- **ACTION ITEM**:
Until the last line is reached, keep transcribing the material exactly.

- **RECORDS SHOWN**:
────────

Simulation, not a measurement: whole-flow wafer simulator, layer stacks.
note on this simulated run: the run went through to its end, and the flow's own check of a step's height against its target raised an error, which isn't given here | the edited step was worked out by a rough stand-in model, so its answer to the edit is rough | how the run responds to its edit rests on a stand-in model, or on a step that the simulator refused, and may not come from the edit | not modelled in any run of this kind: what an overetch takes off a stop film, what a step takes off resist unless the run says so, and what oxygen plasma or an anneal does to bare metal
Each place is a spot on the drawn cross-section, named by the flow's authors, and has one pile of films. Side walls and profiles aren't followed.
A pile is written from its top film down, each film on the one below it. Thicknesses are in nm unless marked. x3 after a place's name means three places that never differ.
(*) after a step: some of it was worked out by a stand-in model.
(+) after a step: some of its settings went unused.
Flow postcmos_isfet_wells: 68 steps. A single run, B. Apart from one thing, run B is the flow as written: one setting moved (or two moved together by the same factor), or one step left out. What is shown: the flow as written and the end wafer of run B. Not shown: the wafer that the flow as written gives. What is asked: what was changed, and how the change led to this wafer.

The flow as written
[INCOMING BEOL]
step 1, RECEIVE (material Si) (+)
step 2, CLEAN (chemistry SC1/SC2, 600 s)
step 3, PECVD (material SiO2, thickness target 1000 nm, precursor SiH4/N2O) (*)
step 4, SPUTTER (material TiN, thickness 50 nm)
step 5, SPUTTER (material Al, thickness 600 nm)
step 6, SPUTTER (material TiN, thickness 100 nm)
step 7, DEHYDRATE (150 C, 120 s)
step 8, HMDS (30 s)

────────

- **WRITTEN ANSWER**:
Simulation, not a measurement: whole-flow wafer simulator, layer stacks.
note on this simulated run: the run went through to its end, and the flow's own check of a step's height against its target raised an error, which isn't given here | the edited step was worked out by a rough stand-in model, so its answer to the edit is rough | how the run responds to its edit rests on a stand-in model, or on a step that the simulator refused, and may not come from the edit | not modelled in any run of this kind: what an overetch takes off a stop film, what a step takes off resist unless the run says so, and what oxygen plasma or an anneal does to bare metal
Each place is a spot on the drawn cross-section, named by the flow's authors, and has one pile of films. Side walls and profiles aren't followed.
A pile is written from its top film down, each film on the one below it. Thicknesses are in nm unless marked. x3 after a place's name means three places that never differ.
(*) after a step: some of it was worked out by a stand-in model.
(+) after a step: some of its settings went unused.
Flow postcmos_isfet_wells: 68 steps. A single run, B. Apart from one thing, run B is the flow as written: one setting moved (or two moved together by the same factor), or one step left out. What is shown: the flow as written and the end wafer of run B. Not shown: the wafer that the flow as written gives. What is asked: what was changed, and how the change led to this wafer.

The flow as written
[INCOMING BEOL]
step 1, RECEIVE (material Si) (+)
step 2, CLEAN (chemistry SC1/SC2, 600 s)
step 3, PECVD (material SiO2, thickness target 1000 nm, precursor SiH4/N2O) (*)
step 4, SPUTTER (material TiN, thickness 50 nm)
step 5, SPUTTER (material Al, thickness 600 nm)
step 6, SPUTTER (material TiN, thickness 100 nm)
step 7, DEHYDRATE (150 C, 120 s)
step 8, HMDS (30 s)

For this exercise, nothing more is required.